++++++++++
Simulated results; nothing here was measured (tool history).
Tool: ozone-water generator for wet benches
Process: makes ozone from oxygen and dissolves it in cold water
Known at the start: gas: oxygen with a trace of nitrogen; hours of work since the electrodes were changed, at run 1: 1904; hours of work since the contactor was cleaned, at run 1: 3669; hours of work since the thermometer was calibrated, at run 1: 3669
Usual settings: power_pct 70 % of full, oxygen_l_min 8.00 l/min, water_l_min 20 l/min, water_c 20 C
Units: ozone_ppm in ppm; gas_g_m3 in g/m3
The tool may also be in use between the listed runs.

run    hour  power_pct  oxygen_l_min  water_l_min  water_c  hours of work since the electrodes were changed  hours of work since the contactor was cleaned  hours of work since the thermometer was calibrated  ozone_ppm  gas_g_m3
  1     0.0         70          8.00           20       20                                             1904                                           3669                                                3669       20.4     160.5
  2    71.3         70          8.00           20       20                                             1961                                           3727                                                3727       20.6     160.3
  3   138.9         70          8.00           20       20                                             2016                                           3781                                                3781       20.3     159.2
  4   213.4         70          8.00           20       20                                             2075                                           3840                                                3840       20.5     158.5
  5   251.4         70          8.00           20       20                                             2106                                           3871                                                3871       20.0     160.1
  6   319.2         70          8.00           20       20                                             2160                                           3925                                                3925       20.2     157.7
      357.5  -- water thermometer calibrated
++++++++++

Activity
Up to and including the line with "Process: makes ozone", write out the records above exactly, starting from their first line.

Written response
Simulated results; nothing here was measured (tool history).
Tool: ozone-water generator for wet benches
Process: makes ozone from oxygen and dissolves it in cold water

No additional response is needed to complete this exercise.